* _Work request_: Make an exact copy of the lines starting at the top of the listing below and ending at the line that contains "lots at selected", inclusive.

* _Study material_:

========

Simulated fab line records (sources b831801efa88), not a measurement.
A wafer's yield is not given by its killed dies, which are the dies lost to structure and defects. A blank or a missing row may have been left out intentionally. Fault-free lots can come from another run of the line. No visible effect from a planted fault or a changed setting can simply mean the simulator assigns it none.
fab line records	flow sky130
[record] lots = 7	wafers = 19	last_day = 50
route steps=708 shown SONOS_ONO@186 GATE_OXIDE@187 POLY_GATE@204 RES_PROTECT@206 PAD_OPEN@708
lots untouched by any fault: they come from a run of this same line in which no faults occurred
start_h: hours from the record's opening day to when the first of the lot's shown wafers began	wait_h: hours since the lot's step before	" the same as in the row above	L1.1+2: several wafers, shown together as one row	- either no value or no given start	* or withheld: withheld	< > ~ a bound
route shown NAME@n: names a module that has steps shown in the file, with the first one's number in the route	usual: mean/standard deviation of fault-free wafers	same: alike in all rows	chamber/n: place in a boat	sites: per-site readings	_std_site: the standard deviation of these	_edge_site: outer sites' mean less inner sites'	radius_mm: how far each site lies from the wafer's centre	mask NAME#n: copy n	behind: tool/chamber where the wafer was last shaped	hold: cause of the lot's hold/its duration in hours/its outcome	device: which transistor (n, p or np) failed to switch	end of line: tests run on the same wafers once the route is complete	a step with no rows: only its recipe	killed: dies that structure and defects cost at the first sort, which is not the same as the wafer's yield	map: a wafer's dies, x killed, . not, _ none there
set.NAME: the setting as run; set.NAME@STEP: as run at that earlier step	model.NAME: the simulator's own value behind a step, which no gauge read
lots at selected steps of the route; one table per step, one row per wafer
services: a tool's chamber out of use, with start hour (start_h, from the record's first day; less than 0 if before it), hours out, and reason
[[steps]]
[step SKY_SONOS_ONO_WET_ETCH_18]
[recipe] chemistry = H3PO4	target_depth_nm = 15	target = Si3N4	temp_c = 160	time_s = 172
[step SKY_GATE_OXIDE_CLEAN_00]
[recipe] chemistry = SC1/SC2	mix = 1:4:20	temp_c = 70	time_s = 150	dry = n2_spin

========

* _Expected answer_:
Simulated fab line records (sources b831801efa88), not a measurement.
A wafer's yield is not given by its killed dies, which are the dies lost to structure and defects. A blank or a missing row may have been left out intentionally. Fault-free lots can come from another run of the line. No visible effect from a planted fault or a changed setting can simply mean the simulator assigns it none.
fab line records	flow sky130
[record] lots = 7	wafers = 19	last_day = 50
route steps=708 shown SONOS_ONO@186 GATE_OXIDE@187 POLY_GATE@204 RES_PROTECT@206 PAD_OPEN@708
lots untouched by any fault: they come from a run of this same line in which no faults occurred
start_h: hours from the record's opening day to when the first of the lot's shown wafers began	wait_h: hours since the lot's step before	" the same as in the row above	L1.1+2: several wafers, shown together as one row	- either no value or no given start	* or withheld: withheld	< > ~ a bound
route shown NAME@n: names a module that has steps shown in the file, with the first one's number in the route	usual: mean/standard deviation of fault-free wafers	same: alike in all rows	chamber/n: place in a boat	sites: per-site readings	_std_site: the standard deviation of these	_edge_site: outer sites' mean less inner sites'	radius_mm: how far each site lies from the wafer's centre	mask NAME#n: copy n	behind: tool/chamber where the wafer was last shaped	hold: cause of the lot's hold/its duration in hours/its outcome	device: which transistor (n, p or np) failed to switch	end of line: tests run on the same wafers once the route is complete	a step with no rows: only its recipe	killed: dies that structure and defects cost at the first sort, which is not the same as the wafer's yield	map: a wafer's dies, x killed, . not, _ none there
set.NAME: the setting as run; set.NAME@STEP: as run at that earlier step	model.NAME: the simulator's own value behind a step, which no gauge read
lots at selected steps of the route; one table per step, one row per wafer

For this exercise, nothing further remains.